Data records:
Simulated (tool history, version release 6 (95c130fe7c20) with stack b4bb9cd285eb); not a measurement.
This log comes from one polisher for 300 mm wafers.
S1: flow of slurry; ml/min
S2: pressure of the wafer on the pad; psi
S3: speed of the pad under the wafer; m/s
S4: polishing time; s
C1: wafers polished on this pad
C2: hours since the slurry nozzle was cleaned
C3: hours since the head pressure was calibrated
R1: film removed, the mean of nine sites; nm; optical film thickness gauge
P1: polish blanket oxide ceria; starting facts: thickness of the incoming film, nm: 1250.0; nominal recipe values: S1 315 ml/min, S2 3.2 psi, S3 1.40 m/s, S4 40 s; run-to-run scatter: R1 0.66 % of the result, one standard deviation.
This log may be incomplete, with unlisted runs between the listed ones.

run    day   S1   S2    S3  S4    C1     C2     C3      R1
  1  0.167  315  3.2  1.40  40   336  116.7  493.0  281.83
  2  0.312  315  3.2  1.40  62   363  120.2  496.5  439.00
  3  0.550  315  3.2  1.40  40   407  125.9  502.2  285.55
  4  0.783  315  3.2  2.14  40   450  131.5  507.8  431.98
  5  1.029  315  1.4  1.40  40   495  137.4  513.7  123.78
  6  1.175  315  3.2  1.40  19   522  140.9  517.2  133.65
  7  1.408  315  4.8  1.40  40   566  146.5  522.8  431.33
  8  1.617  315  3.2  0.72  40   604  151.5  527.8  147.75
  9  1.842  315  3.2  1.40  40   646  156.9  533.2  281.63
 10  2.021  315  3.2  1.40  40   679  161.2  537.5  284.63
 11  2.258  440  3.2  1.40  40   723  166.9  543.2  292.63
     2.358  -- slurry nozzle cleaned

Work item:
Using the material above, retype every line without altering it.

Task result:
Simulated (tool history, version release 6 (95c130fe7c20) with stack b4bb9cd285eb); not a measurement.
This log comes from one polisher for 300 mm wafers.
S1: flow of slurry; ml/min
S2: pressure of the wafer on the pad; psi
S3: speed of the pad under the wafer; m/s
S4: polishing time; s
C1: wafers polished on this pad
C2: hours since the slurry nozzle was cleaned
C3: hours since the head pressure was calibrated
R1: film removed, the mean of nine sites; nm; optical film thickness gauge
P1: polish blanket oxide ceria; starting facts: thickness of the incoming film, nm: 1250.0; nominal recipe values: S1 315 ml/min, S2 3.2 psi, S3 1.40 m/s, S4 40 s; run-to-run scatter: R1 0.66 % of the result, one standard deviation.
This log may be incomplete, with unlisted runs between the listed ones.

run    day   S1   S2    S3  S4    C1     C2     C3      R1
  1  0.167  315  3.2  1.40  40   336  116.7  493.0  281.83
  2  0.312  315  3.2  1.40  62   363  120.2  496.5  439.00
  3  0.550  315  3.2  1.40  40   407  125.9  502.2  285.55
  4  0.783  315  3.2  2.14  40   450  131.5  507.8  431.98
  5  1.029  315  1.4  1.40  40   495  137.4  513.7  123.78
  6  1.175  315  3.2  1.40  19   522  140.9  517.2  133.65
  7  1.408  315  4.8  1.40  40   566  146.5  522.8  431.33
  8  1.617  315  3.2  0.72  40   604  151.5  527.8  147.75
  9  1.842  315  3.2  1.40  40   646  156.9  533.2  281.63
 10  2.021  315  3.2  1.40  40   679  161.2  537.5  284.63
 11  2.258  440  3.2  1.40  40   723  166.9  543.2  292.63
     2.358  -- slurry nozzle cleaned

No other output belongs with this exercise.